### ASSIGNMENT
Please transcribe the data that follows exactly, from its first line through the line that contains "startH: start of".

### DATA EXTRACT
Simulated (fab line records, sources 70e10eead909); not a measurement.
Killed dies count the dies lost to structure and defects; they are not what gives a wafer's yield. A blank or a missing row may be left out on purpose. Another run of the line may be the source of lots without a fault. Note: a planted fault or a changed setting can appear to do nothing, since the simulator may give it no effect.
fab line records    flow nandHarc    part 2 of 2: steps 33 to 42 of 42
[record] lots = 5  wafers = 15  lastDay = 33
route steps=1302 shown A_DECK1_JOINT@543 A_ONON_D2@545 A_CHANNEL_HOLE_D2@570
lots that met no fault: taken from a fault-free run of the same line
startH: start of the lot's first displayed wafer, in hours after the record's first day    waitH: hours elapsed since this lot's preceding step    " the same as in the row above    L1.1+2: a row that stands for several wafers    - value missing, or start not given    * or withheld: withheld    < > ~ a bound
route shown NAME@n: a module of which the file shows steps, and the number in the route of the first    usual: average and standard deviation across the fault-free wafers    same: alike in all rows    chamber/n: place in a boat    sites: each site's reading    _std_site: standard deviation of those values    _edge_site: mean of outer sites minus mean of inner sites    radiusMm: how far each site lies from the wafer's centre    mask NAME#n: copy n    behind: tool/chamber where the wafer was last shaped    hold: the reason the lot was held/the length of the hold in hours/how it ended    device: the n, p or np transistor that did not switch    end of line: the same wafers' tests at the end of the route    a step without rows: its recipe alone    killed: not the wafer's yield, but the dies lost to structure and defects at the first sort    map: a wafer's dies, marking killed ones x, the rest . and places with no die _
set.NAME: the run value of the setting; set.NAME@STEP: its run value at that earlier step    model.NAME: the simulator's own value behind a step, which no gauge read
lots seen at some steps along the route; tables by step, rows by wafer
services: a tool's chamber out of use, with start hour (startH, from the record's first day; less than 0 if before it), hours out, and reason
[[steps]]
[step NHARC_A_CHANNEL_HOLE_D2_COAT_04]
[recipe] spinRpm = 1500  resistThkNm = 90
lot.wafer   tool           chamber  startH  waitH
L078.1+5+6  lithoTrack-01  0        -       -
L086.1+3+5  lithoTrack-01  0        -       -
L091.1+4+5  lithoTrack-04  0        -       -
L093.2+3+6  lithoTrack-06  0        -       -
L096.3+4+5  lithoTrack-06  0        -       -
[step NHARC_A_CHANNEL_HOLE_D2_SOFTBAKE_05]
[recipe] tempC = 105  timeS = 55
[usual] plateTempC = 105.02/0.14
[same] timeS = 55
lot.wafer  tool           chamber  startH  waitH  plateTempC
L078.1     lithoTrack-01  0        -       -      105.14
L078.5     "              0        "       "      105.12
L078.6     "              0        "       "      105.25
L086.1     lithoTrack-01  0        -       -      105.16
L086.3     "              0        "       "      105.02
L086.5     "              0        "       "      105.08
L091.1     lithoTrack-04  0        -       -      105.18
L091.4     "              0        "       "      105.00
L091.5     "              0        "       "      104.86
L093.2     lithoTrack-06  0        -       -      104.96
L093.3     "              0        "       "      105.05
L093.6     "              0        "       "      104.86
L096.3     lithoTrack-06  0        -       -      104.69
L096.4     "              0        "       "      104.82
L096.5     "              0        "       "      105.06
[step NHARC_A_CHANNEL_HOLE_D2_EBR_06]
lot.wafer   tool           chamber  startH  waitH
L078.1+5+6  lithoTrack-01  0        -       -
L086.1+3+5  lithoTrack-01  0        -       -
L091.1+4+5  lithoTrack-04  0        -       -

### ANSWER SPACE
Simulated (fab line records, sources 70e10eead909); not a measurement.
Killed dies count the dies lost to structure and defects; they are not what gives a wafer's yield. A blank or a missing row may be left out on purpose. Another run of the line may be the source of lots without a fault. Note: a planted fault or a changed setting can appear to do nothing, since the simulator may give it no effect.
fab line records    flow nandHarc    part 2 of 2: steps 33 to 42 of 42
[record] lots = 5  wafers = 15  lastDay = 33
route steps=1302 shown A_DECK1_JOINT@543 A_ONON_D2@545 A_CHANNEL_HOLE_D2@570
lots that met no fault: taken from a fault-free run of the same line
startH: start of the lot's first displayed wafer, in hours after the record's first day    waitH: hours elapsed since this lot's preceding step    " the same as in the row above    L1.1+2: a row that stands for several wafers    - value missing, or start not given    * or withheld: withheld    < > ~ a bound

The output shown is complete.